MATERIAL PROVIDED:
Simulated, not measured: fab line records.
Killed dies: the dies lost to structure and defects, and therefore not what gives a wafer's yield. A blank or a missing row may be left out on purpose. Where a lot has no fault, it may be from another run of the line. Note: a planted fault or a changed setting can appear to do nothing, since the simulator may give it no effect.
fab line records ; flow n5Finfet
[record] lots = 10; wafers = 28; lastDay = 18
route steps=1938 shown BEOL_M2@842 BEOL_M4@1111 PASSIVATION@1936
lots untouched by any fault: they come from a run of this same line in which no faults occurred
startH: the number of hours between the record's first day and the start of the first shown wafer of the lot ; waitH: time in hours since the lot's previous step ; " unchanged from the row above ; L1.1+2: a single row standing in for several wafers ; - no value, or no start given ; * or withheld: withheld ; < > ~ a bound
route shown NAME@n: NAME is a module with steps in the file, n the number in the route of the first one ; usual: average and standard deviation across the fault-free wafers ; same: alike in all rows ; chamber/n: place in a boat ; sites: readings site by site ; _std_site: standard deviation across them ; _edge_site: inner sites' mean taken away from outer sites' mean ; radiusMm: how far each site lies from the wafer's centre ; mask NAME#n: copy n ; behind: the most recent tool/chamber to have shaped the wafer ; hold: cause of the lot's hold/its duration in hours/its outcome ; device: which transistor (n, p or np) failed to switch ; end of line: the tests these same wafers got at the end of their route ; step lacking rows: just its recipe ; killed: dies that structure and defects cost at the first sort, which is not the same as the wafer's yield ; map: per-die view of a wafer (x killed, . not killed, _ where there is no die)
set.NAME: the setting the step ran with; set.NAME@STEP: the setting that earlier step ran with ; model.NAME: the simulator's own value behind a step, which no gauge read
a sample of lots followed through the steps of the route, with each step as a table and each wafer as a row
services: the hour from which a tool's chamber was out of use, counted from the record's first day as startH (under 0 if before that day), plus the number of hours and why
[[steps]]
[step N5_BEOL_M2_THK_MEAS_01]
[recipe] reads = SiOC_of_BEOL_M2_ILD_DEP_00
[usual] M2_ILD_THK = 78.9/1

WORK ORDER: Beginning with the very first line of the material, please return exactly each line down to and including the one with "startH: the number".

EXERCISE SOLUTION:
Simulated, not measured: fab line records.
Killed dies: the dies lost to structure and defects, and therefore not what gives a wafer's yield. A blank or a missing row may be left out on purpose. Where a lot has no fault, it may be from another run of the line. Note: a planted fault or a changed setting can appear to do nothing, since the simulator may give it no effect.
fab line records ; flow n5Finfet
[record] lots = 10; wafers = 28; lastDay = 18
route steps=1938 shown BEOL_M2@842 BEOL_M4@1111 PASSIVATION@1936
lots untouched by any fault: they come from a run of this same line in which no faults occurred
startH: the number of hours between the record's first day and the start of the first shown wafer of the lot ; waitH: time in hours since the lot's previous step ; " unchanged from the row above ; L1.1+2: a single row standing in for several wafers ; - no value, or no start given ; * or withheld: withheld ; < > ~ a bound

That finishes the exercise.